Data excerpts =>
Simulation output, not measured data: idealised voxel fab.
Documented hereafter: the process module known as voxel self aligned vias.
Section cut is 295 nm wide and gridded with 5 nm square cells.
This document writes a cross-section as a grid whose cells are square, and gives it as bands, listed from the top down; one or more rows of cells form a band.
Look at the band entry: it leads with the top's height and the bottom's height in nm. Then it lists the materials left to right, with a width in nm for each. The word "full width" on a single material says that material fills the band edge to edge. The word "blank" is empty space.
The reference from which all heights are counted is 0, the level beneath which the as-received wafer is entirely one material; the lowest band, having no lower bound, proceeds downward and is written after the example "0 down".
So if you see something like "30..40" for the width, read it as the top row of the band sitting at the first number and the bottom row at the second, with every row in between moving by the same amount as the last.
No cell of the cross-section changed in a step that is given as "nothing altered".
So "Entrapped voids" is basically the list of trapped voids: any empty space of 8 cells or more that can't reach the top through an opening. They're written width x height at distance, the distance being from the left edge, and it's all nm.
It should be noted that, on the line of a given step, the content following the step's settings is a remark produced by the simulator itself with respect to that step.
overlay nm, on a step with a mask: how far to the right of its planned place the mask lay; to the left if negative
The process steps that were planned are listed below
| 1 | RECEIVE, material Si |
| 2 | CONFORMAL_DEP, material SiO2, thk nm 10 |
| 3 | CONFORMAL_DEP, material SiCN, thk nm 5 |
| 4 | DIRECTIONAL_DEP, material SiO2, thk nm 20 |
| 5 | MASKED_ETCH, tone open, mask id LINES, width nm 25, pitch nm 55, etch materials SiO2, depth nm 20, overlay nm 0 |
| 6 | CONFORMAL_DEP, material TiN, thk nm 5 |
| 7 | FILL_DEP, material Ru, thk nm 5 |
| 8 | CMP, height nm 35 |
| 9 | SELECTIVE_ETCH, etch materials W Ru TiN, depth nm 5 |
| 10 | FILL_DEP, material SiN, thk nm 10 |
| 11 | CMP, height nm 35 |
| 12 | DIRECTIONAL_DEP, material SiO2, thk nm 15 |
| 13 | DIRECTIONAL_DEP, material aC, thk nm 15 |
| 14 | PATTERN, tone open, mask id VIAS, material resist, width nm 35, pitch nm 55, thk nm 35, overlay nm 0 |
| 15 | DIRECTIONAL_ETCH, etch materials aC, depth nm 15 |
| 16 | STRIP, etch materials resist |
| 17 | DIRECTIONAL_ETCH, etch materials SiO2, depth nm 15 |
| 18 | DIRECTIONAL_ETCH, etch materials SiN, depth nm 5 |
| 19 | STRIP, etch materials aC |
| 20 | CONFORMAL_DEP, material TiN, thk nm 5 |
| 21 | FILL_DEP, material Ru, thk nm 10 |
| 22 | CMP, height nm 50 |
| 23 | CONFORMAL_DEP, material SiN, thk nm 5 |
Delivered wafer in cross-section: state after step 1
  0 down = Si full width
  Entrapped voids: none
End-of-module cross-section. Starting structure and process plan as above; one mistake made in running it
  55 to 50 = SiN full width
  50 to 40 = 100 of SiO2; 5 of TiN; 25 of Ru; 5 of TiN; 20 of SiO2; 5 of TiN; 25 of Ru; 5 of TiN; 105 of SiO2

Brief => From the entries above, return exactly the line containing "Documented hereafter: the", the line containing "Look at the", and all lines between, and nothing else.

Written solution =>
Documented hereafter: the process module known as voxel self aligned vias.
Section cut is 295 nm wide and gridded with 5 nm square cells.
This document writes a cross-section as a grid whose cells are square, and gives it as bands, listed from the top down; one or more rows of cells form a band.
Look at the band entry: it leads with the top's height and the bottom's height in nm. Then it lists the materials left to right, with a width in nm for each. The word "full width" on a single material says that material fills the band edge to edge. The word "blank" is empty space.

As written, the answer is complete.